:: Material supplied ::

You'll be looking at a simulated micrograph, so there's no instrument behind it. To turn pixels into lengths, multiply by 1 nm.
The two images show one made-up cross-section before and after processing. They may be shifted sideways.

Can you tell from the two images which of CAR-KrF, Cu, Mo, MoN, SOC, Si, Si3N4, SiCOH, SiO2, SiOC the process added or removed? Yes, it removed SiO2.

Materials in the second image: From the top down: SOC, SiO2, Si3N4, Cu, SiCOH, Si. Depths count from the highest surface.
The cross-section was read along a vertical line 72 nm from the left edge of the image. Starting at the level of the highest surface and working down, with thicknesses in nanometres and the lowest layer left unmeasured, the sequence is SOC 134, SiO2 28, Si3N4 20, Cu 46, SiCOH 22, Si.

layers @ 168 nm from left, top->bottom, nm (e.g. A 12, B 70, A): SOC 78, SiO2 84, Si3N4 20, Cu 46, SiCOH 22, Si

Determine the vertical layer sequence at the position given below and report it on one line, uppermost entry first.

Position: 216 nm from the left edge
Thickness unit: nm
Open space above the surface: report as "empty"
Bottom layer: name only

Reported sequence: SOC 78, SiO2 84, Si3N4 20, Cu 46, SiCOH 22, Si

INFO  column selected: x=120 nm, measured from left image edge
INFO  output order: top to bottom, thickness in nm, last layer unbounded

:::

- _Work item_: Your task is to retype all the records above with nothing left out.

- _Task solution_:
You'll be looking at a simulated micrograph, so there's no instrument behind it. To turn pixels into lengths, multiply by 1 nm.
The two images show one made-up cross-section before and after processing. They may be shifted sideways.

Can you tell from the two images which of CAR-KrF, Cu, Mo, MoN, SOC, Si, Si3N4, SiCOH, SiO2, SiOC the process added or removed? Yes, it removed SiO2.

Materials in the second image: From the top down: SOC, SiO2, Si3N4, Cu, SiCOH, Si. Depths count from the highest surface.
The cross-section was read along a vertical line 72 nm from the left edge of the image. Starting at the level of the highest surface and working down, with thicknesses in nanometres and the lowest layer left unmeasured, the sequence is SOC 134, SiO2 28, Si3N4 20, Cu 46, SiCOH 22, Si.

layers @ 168 nm from left, top->bottom, nm (e.g. A 12, B 70, A): SOC 78, SiO2 84, Si3N4 20, Cu 46, SiCOH 22, Si

Determine the vertical layer sequence at the position given below and report it on one line, uppermost entry first.

Position: 216 nm from the left edge
Thickness unit: nm
Open space above the surface: report as "empty"
Bottom layer: name only

Reported sequence: SOC 78, SiO2 84, Si3N4 20, Cu 46, SiCOH 22, Si

INFO  column selected: x=120 nm, measured from left image edge
INFO  output order: top to bottom, thickness in nm, last layer unbounded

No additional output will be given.